Assignment :: Repeat word for word every line of the data below, from the first through the line containing "start_h: the number", and stop there.

··· Input data

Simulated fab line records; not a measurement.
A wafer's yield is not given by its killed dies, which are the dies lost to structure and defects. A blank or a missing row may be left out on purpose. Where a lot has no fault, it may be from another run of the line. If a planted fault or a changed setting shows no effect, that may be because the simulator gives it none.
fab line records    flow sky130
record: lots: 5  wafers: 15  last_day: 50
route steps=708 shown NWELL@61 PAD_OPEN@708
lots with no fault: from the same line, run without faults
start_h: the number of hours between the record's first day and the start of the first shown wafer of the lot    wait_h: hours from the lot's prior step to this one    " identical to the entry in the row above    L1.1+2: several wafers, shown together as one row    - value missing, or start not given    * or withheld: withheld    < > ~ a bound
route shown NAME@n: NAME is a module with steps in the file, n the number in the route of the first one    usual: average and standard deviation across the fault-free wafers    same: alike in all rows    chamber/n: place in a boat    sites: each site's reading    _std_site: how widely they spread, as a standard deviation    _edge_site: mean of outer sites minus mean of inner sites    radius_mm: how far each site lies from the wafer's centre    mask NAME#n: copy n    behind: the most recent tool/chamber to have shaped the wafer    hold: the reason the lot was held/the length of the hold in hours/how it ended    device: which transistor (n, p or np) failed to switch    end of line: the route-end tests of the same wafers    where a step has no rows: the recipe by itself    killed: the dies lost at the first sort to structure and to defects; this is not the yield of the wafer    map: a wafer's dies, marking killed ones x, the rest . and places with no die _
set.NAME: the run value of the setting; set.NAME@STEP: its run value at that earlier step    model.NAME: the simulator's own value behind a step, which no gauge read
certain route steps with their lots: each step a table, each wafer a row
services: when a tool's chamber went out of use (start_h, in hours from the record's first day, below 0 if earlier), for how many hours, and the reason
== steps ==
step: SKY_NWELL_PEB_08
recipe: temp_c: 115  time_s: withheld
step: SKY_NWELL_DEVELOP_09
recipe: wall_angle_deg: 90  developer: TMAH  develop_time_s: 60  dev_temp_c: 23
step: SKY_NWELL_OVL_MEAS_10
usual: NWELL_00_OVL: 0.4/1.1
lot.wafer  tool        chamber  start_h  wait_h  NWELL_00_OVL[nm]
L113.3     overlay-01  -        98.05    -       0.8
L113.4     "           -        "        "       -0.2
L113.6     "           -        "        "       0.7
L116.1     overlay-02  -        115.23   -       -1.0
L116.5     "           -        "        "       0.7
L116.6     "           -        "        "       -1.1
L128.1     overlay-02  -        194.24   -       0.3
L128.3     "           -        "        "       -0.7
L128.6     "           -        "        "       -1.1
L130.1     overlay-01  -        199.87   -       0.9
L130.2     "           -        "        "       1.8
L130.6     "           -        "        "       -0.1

······

Task answer ::
Simulated fab line records; not a measurement.
A wafer's yield is not given by its killed dies, which are the dies lost to structure and defects. A blank or a missing row may be left out on purpose. Where a lot has no fault, it may be from another run of the line. If a planted fault or a changed setting shows no effect, that may be because the simulator gives it none.
fab line records    flow sky130
record: lots: 5  wafers: 15  last_day: 50
route steps=708 shown NWELL@61 PAD_OPEN@708
lots with no fault: from the same line, run without faults
start_h: the number of hours between the record's first day and the start of the first shown wafer of the lot    wait_h: hours from the lot's prior step to this one    " identical to the entry in the row above    L1.1+2: several wafers, shown together as one row    - value missing, or start not given    * or withheld: withheld    < > ~ a bound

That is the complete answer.